The expected output is the first line of the data below and every line after it, up to and including the line containing "SKY_SD_N_RS_MEAS_17, reading SD_P_RS: flagged", each reproduced exactly.

(Beginning of Data for analysis)

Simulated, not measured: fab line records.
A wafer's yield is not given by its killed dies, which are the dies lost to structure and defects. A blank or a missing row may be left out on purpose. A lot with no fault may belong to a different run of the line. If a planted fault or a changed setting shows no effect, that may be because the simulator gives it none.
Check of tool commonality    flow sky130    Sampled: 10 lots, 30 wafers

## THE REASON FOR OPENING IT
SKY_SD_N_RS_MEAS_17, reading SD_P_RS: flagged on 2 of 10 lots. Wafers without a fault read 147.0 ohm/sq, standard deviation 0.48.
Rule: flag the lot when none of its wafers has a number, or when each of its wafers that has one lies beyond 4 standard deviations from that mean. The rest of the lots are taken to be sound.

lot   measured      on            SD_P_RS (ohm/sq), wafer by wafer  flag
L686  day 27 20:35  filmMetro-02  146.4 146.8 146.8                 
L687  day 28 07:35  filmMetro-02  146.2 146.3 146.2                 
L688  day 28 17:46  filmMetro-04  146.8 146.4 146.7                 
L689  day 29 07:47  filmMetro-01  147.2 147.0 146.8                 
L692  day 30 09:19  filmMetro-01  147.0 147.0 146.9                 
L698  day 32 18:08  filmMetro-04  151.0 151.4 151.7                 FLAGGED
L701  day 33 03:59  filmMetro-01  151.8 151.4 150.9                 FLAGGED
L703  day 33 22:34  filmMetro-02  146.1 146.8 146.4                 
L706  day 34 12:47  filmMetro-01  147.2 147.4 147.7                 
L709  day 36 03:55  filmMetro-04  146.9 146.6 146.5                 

(End of Data for analysis)

# [Written answer]
Simulated, not measured: fab line records.
A wafer's yield is not given by its killed dies, which are the dies lost to structure and defects. A blank or a missing row may be left out on purpose. A lot with no fault may belong to a different run of the line. If a planted fault or a changed setting shows no effect, that may be because the simulator gives it none.
Check of tool commonality    flow sky130    Sampled: 10 lots, 30 wafers

## THE REASON FOR OPENING IT
SKY_SD_N_RS_MEAS_17, reading SD_P_RS: flagged on 2 of 10 lots. Wafers without a fault read 147.0 ohm/sq, standard deviation 0.48.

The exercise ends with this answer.